■ **Work request**:
Every entry below must appear again, exactly as written.

■ **Supplied records**:
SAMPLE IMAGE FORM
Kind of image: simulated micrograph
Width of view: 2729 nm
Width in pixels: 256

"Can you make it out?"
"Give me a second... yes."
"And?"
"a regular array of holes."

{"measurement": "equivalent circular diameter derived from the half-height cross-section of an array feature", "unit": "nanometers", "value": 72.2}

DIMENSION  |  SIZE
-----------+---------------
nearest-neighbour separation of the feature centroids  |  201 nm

■ **Task solution**:
SAMPLE IMAGE FORM
Kind of image: simulated micrograph
Width of view: 2729 nm
Width in pixels: 256

"Can you make it out?"
"Give me a second... yes."
"And?"
"a regular array of holes."

{"measurement": "equivalent circular diameter derived from the half-height cross-section of an array feature", "unit": "nanometers", "value": 72.2}

DIMENSION  |  SIZE
-----------+---------------
nearest-neighbour separation of the feature centroids  |  201 nm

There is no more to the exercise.